#### [Task item]
The data that follows should be copied out exactly.

#### [Dataset entries]
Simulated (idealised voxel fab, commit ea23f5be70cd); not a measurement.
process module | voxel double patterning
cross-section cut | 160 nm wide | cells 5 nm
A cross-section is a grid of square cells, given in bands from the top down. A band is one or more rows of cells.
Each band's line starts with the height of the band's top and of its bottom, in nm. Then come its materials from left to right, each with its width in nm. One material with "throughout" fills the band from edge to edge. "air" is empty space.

#### [Your solution]
Simulated (idealised voxel fab, commit ea23f5be70cd); not a measurement.
process module | voxel double patterning
cross-section cut | 160 nm wide | cells 5 nm
A cross-section is a grid of square cells, given in bands from the top down. A band is one or more rows of cells.
Each band's line starts with the height of the band's top and of its bottom, in nm. Then come its materials from left to right, each with its width in nm. One material with "throughout" fills the band from edge to edge. "air" is empty space.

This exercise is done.